========================
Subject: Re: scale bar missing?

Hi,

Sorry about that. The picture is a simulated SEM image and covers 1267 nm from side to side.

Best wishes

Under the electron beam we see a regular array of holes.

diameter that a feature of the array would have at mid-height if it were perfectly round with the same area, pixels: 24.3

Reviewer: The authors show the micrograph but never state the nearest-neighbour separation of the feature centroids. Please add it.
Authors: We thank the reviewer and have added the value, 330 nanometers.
========================

Assignment
Only the lines from the beginning of the material above through the line with "Reviewer: The authors" are wanted; extract them exactly.

Task result
Subject: Re: scale bar missing?

Hi,

Sorry about that. The picture is a simulated SEM image and covers 1267 nm from side to side.

Best wishes

Under the electron beam we see a regular array of holes.

diameter that a feature of the array would have at mid-height if it were perfectly round with the same area, pixels: 24.3

Reviewer: The authors show the micrograph but never state the nearest-neighbour separation of the feature centroids. Please add it.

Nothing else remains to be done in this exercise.